Work task: Beginning with the very first line, please reproduce the entries exactly through the line containing "(+) after a".

*****

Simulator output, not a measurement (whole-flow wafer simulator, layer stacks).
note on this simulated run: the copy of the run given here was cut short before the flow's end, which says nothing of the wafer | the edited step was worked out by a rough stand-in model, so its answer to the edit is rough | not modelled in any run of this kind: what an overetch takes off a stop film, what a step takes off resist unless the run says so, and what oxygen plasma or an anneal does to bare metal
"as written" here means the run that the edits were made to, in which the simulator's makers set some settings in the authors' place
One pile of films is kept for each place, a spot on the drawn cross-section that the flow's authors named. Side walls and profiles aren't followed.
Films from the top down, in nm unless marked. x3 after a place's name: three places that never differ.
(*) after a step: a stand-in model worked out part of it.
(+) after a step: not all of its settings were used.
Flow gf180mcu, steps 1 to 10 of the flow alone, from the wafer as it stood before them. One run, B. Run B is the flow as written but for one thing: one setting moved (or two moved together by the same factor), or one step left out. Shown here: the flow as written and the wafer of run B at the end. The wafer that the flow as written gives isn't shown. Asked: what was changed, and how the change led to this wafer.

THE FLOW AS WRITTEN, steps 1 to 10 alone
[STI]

*****

Written answer:
Simulator output, not a measurement (whole-flow wafer simulator, layer stacks).
note on this simulated run: the copy of the run given here was cut short before the flow's end, which says nothing of the wafer | the edited step was worked out by a rough stand-in model, so its answer to the edit is rough | not modelled in any run of this kind: what an overetch takes off a stop film, what a step takes off resist unless the run says so, and what oxygen plasma or an anneal does to bare metal
"as written" here means the run that the edits were made to, in which the simulator's makers set some settings in the authors' place
One pile of films is kept for each place, a spot on the drawn cross-section that the flow's authors named. Side walls and profiles aren't followed.
Films from the top down, in nm unless marked. x3 after a place's name: three places that never differ.
(*) after a step: a stand-in model worked out part of it.
(+) after a step: not all of its settings were used.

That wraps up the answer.